++++++++++

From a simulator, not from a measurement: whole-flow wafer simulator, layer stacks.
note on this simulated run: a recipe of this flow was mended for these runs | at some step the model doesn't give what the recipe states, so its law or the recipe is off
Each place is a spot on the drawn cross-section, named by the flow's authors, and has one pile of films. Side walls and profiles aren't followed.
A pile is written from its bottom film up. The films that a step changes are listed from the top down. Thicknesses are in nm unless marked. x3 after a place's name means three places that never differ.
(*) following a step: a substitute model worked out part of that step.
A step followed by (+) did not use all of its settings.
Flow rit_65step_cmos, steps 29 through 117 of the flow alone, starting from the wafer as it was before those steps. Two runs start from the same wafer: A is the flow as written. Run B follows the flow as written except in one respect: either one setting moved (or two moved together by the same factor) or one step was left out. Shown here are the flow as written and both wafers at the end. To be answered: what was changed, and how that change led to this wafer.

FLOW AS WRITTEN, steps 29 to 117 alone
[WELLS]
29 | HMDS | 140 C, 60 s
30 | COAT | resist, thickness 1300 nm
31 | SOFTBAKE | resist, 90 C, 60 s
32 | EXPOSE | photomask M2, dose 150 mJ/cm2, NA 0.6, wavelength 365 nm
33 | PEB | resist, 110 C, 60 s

++++++++++

*Brief:* Give an exact copy of the lines above from the line with "29 | HMDS | 140 C, 60 s" up to and including the line with "32 | EXPOSE", and leave everything else out.

*Solution:*
29 | HMDS | 140 C, 60 s
30 | COAT | resist, thickness 1300 nm
31 | SOFTBAKE | resist, 90 C, 60 s
32 | EXPOSE | photomask M2, dose 150 mJ/cm2, NA 0.6, wavelength 365 nm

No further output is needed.